__Brief__: Verbatim, and with nothing else, reproduce the data below from its first line through the line containing "Heights first: top, then".

__Entries supplied__:
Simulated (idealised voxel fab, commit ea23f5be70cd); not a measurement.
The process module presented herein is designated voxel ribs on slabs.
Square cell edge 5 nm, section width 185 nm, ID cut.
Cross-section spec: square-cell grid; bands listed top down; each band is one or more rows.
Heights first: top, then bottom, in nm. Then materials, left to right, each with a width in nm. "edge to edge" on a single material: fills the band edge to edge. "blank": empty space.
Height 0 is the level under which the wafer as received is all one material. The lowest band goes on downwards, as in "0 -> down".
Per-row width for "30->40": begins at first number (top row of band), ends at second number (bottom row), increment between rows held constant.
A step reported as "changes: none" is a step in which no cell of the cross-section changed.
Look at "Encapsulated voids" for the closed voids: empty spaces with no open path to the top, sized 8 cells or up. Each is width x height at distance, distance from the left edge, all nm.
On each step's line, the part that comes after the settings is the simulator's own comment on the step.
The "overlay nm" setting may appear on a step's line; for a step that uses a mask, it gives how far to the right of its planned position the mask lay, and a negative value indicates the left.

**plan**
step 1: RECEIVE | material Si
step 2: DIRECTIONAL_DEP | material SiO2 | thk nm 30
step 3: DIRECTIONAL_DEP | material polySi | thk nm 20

__Exercise response__:
Simulated (idealised voxel fab, commit ea23f5be70cd); not a measurement.
The process module presented herein is designated voxel ribs on slabs.
Square cell edge 5 nm, section width 185 nm, ID cut.
Cross-section spec: square-cell grid; bands listed top down; each band is one or more rows.
Heights first: top, then bottom, in nm. Then materials, left to right, each with a width in nm. "edge to edge" on a single material: fills the band edge to edge. "blank": empty space.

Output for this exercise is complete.